PROVIDED INFORMATION:
* * * *
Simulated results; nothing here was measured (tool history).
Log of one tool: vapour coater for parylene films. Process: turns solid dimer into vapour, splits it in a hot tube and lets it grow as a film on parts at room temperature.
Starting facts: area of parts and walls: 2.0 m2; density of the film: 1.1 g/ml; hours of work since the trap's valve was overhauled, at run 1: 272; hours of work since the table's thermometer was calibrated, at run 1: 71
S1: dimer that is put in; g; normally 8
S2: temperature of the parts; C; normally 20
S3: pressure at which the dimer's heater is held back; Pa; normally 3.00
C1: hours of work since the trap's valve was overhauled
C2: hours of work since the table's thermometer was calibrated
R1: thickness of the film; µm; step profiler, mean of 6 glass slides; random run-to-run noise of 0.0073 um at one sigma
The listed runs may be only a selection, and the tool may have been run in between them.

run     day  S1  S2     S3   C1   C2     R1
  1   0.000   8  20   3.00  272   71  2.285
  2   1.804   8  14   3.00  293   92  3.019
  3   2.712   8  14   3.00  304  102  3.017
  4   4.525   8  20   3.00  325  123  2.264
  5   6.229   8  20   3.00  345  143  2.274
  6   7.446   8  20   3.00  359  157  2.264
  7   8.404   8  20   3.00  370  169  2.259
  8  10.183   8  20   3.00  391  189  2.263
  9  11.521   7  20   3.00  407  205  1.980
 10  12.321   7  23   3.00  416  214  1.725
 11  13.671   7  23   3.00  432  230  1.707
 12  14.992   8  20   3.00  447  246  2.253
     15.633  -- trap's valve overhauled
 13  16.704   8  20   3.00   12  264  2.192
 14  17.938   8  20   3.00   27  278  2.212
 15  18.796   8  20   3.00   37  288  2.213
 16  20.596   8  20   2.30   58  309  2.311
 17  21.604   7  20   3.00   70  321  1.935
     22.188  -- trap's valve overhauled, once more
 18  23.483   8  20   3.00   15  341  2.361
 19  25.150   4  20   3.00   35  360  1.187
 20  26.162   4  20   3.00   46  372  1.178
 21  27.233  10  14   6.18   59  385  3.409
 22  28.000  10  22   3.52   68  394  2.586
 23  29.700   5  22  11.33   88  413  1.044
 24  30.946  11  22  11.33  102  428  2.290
* * * *

ACTIVITY: Each line from the top of the records above through the line containing "Log of one tool: vapour" needs to be transcribed exactly, and no line after it.

WRITTEN ANSWER:
Simulated results; nothing here was measured (tool history).
Log of one tool: vapour coater for parylene films. Process: turns solid dimer into vapour, splits it in a hot tube and lets it grow as a film on parts at room temperature.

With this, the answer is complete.